**REQUIREMENT:** Write out every record below exactly, so that nothing differs from what is shown.

**SOURCE DATA:**
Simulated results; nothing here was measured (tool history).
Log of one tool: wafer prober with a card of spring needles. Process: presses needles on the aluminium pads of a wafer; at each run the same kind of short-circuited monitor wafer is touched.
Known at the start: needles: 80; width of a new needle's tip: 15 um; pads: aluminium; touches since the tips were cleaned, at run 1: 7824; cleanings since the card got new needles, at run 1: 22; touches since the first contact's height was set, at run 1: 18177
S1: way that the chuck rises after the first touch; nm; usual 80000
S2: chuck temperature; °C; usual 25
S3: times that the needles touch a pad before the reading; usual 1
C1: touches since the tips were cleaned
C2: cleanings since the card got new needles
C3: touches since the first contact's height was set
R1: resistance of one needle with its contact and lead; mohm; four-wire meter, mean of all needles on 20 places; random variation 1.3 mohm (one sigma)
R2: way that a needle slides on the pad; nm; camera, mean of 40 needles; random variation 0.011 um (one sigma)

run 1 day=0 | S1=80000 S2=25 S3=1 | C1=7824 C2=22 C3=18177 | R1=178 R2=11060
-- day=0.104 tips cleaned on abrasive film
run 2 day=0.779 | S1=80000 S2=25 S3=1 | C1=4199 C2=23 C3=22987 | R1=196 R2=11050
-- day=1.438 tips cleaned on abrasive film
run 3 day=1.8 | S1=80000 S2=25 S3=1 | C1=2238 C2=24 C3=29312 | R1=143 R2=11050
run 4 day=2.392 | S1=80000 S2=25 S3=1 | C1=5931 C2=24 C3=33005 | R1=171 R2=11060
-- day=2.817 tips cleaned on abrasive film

**EXERCISE RESPONSE:**
Simulated results; nothing here was measured (tool history).
Log of one tool: wafer prober with a card of spring needles. Process: presses needles on the aluminium pads of a wafer; at each run the same kind of short-circuited monitor wafer is touched.
Known at the start: needles: 80; width of a new needle's tip: 15 um; pads: aluminium; touches since the tips were cleaned, at run 1: 7824; cleanings since the card got new needles, at run 1: 22; touches since the first contact's height was set, at run 1: 18177
S1: way that the chuck rises after the first touch; nm; usual 80000
S2: chuck temperature; °C; usual 25
S3: times that the needles touch a pad before the reading; usual 1
C1: touches since the tips were cleaned
C2: cleanings since the card got new needles
C3: touches since the first contact's height was set
R1: resistance of one needle with its contact and lead; mohm; four-wire meter, mean of all needles on 20 places; random variation 1.3 mohm (one sigma)
R2: way that a needle slides on the pad; nm; camera, mean of 40 needles; random variation 0.011 um (one sigma)

run 1 day=0 | S1=80000 S2=25 S3=1 | C1=7824 C2=22 C3=18177 | R1=178 R2=11060
-- day=0.104 tips cleaned on abrasive film
run 2 day=0.779 | S1=80000 S2=25 S3=1 | C1=4199 C2=23 C3=22987 | R1=196 R2=11050
-- day=1.438 tips cleaned on abrasive film
run 3 day=1.8 | S1=80000 S2=25 S3=1 | C1=2238 C2=24 C3=29312 | R1=143 R2=11050
run 4 day=2.392 | S1=80000 S2=25 S3=1 | C1=5931 C2=24 C3=33005 | R1=171 R2=11060
-- day=2.817 tips cleaned on abrasive film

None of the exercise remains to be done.